※ ※ ※

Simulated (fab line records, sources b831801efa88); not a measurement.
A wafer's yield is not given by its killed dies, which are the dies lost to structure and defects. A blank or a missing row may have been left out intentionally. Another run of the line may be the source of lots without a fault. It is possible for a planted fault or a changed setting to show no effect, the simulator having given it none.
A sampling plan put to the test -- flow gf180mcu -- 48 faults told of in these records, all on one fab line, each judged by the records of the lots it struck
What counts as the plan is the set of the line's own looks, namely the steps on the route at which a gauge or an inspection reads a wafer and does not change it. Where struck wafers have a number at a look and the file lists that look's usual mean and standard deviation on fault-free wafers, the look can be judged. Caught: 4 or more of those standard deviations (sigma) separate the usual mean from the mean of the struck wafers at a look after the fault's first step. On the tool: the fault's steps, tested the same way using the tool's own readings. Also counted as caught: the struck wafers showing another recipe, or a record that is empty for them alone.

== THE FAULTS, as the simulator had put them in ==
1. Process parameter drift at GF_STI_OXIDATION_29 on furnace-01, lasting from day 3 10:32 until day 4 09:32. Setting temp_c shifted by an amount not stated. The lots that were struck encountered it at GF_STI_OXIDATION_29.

※ ※ ※

Requirement
The stretch of entries above that starts with the line containing "A wafer's yield" and goes on through the line containing "A sampling plan" is to be transcribed exactly, and no other line is to be transcribed.

Exercise answer
A wafer's yield is not given by its killed dies, which are the dies lost to structure and defects. A blank or a missing row may have been left out intentionally. Another run of the line may be the source of lots without a fault. It is possible for a planted fault or a changed setting to show no effect, the simulator having given it none.
A sampling plan put to the test -- flow gf180mcu -- 48 faults told of in these records, all on one fab line, each judged by the records of the lots it struck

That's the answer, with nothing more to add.